Give back an exact copy of the lines below, from the first through the line with "Sound: the wafers"; please stop there.

· · · · ·

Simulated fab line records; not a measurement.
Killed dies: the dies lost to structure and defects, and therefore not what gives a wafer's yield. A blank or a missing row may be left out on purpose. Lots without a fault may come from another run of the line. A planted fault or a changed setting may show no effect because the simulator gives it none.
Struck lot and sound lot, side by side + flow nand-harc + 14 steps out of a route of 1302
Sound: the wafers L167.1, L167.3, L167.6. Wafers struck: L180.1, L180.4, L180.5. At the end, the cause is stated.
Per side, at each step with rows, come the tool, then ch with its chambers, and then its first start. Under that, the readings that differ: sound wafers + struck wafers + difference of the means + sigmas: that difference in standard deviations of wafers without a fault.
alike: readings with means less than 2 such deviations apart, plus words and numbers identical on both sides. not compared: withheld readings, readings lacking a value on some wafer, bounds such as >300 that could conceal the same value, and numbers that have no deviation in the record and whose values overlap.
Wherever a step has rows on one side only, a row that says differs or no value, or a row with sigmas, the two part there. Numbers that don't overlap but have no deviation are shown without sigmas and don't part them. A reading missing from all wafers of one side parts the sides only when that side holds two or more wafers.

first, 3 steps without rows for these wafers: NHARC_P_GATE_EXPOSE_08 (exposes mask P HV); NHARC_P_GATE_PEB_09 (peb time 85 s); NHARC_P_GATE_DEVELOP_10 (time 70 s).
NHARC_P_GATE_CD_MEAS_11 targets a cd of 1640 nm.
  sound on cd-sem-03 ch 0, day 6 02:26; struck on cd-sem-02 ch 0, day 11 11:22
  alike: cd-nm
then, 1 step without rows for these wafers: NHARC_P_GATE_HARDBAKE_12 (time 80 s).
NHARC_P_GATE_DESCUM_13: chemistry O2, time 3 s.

· · · · ·

▶ **Exercise result**
Simulated fab line records; not a measurement.
Killed dies: the dies lost to structure and defects, and therefore not what gives a wafer's yield. A blank or a missing row may be left out on purpose. Lots without a fault may come from another run of the line. A planted fault or a changed setting may show no effect because the simulator gives it none.
Struck lot and sound lot, side by side + flow nand-harc + 14 steps out of a route of 1302
Sound: the wafers L167.1, L167.3, L167.6. Wafers struck: L180.1, L180.4, L180.5. At the end, the cause is stated.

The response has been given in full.